ASSIGNED TASK: Begin with the first line of the entries below. Copy each line exactly, stopping after the one that contains "route shown NAME@n: a".

-- -- --

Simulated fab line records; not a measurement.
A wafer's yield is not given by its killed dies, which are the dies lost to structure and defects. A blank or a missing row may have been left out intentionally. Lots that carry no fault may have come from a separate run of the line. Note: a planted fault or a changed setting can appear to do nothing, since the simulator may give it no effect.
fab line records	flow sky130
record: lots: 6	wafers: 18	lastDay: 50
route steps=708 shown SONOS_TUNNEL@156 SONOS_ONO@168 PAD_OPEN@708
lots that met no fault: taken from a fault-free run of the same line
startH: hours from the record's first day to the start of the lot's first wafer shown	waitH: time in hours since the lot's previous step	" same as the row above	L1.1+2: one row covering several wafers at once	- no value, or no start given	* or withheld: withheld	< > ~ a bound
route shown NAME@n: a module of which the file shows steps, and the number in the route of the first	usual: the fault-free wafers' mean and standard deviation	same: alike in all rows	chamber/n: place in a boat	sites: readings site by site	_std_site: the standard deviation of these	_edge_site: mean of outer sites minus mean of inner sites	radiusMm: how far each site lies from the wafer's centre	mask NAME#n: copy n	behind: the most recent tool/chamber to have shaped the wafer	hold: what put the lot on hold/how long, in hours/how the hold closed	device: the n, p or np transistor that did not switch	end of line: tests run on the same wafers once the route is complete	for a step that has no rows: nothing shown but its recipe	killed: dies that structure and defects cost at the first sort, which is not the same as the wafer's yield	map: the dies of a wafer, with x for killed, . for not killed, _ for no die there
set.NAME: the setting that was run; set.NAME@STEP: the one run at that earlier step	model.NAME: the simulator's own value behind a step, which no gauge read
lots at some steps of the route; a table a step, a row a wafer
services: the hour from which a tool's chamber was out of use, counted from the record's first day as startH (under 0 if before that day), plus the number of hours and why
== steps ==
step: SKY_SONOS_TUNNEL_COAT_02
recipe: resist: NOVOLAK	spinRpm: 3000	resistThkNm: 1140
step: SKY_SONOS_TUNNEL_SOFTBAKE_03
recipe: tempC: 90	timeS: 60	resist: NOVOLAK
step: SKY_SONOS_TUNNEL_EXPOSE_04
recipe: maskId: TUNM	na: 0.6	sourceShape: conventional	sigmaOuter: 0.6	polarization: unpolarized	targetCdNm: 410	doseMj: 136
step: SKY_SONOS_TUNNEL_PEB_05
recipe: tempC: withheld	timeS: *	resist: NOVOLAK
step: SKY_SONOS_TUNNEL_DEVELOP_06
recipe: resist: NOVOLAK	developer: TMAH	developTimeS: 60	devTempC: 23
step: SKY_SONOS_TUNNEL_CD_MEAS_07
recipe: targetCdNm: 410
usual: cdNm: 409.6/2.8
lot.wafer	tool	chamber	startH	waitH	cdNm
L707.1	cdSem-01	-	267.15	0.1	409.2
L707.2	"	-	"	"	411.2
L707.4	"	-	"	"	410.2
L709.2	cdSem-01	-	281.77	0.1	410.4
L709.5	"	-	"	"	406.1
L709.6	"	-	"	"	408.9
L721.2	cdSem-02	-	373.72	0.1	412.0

-- -- --

EXPECTED ANSWER:
Simulated fab line records; not a measurement.
A wafer's yield is not given by its killed dies, which are the dies lost to structure and defects. A blank or a missing row may have been left out intentionally. Lots that carry no fault may have come from a separate run of the line. Note: a planted fault or a changed setting can appear to do nothing, since the simulator may give it no effect.
fab line records	flow sky130
record: lots: 6	wafers: 18	lastDay: 50
route steps=708 shown SONOS_TUNNEL@156 SONOS_ONO@168 PAD_OPEN@708
lots that met no fault: taken from a fault-free run of the same line
startH: hours from the record's first day to the start of the lot's first wafer shown	waitH: time in hours since the lot's previous step	" same as the row above	L1.1+2: one row covering several wafers at once	- no value, or no start given	* or withheld: withheld	< > ~ a bound
route shown NAME@n: a module of which the file shows steps, and the number in the route of the first	usual: the fault-free wafers' mean and standard deviation	same: alike in all rows	chamber/n: place in a boat	sites: readings site by site	_std_site: the standard deviation of these	_edge_site: mean of outer sites minus mean of inner sites	radiusMm: how far each site lies from the wafer's centre	mask NAME#n: copy n	behind: the most recent tool/chamber to have shaped the wafer	hold: what put the lot on hold/how long, in hours/how the hold closed	device: the n, p or np transistor that did not switch	end of line: tests run on the same wafers once the route is complete	for a step that has no rows: nothing shown but its recipe	killed: dies that structure and defects cost at the first sort, which is not the same as the wafer's yield	map: the dies of a wafer, with x for killed, . for not killed, _ for no die there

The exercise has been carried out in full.